- Work task
For the entries that follow, restate word for word the line containing "wafer;tool, chamber at", the line containing "L085.1;pecvd-03, 2;6915;-17.5%;0.692;+0.016", and every line that lies between them.

=== Begin Enclosure ===

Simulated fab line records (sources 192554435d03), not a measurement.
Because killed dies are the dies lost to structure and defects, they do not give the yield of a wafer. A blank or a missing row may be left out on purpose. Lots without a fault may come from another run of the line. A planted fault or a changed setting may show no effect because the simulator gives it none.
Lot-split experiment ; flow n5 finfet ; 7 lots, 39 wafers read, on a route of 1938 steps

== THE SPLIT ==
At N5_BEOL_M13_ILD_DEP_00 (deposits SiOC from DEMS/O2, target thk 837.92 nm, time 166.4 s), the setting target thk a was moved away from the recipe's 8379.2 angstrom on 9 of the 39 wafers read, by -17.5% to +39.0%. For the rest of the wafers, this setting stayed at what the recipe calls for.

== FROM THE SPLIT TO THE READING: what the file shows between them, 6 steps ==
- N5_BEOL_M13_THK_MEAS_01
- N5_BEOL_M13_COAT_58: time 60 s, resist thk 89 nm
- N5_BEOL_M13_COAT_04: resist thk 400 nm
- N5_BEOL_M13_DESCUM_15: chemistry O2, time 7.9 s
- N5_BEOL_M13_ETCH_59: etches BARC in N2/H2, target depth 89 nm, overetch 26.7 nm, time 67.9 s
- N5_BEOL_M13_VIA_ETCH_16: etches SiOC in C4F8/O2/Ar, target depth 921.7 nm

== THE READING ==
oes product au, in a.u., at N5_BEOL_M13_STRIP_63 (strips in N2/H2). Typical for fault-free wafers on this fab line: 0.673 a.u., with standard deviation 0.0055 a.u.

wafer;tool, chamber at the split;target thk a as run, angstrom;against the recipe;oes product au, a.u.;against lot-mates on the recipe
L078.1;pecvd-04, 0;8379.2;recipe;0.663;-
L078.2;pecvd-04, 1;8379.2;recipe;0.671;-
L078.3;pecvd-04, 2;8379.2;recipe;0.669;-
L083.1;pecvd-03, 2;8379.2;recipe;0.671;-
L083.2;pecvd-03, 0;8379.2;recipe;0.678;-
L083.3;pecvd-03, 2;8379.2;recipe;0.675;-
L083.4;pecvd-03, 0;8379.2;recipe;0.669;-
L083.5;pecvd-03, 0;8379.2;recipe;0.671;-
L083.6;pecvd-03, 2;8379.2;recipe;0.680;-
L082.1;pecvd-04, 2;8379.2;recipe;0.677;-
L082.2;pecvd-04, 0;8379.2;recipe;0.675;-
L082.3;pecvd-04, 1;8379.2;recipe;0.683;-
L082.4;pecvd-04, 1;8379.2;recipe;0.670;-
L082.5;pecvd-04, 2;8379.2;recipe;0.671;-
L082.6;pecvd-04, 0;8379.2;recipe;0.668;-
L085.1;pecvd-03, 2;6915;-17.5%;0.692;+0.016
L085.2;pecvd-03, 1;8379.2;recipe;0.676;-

=== End Enclosure ===

- Your response
wafer;tool, chamber at the split;target thk a as run, angstrom;against the recipe;oes product au, a.u.;against lot-mates on the recipe
L078.1;pecvd-04, 0;8379.2;recipe;0.663;-
L078.2;pecvd-04, 1;8379.2;recipe;0.671;-
L078.3;pecvd-04, 2;8379.2;recipe;0.669;-
L083.1;pecvd-03, 2;8379.2;recipe;0.671;-
L083.2;pecvd-03, 0;8379.2;recipe;0.678;-
L083.3;pecvd-03, 2;8379.2;recipe;0.675;-
L083.4;pecvd-03, 0;8379.2;recipe;0.669;-
L083.5;pecvd-03, 0;8379.2;recipe;0.671;-
L083.6;pecvd-03, 2;8379.2;recipe;0.680;-
L082.1;pecvd-04, 2;8379.2;recipe;0.677;-
L082.2;pecvd-04, 0;8379.2;recipe;0.675;-
L082.3;pecvd-04, 1;8379.2;recipe;0.683;-
L082.4;pecvd-04, 1;8379.2;recipe;0.670;-
L082.5;pecvd-04, 2;8379.2;recipe;0.671;-
L082.6;pecvd-04, 0;8379.2;recipe;0.668;-
L085.1;pecvd-03, 2;6915;-17.5%;0.692;+0.016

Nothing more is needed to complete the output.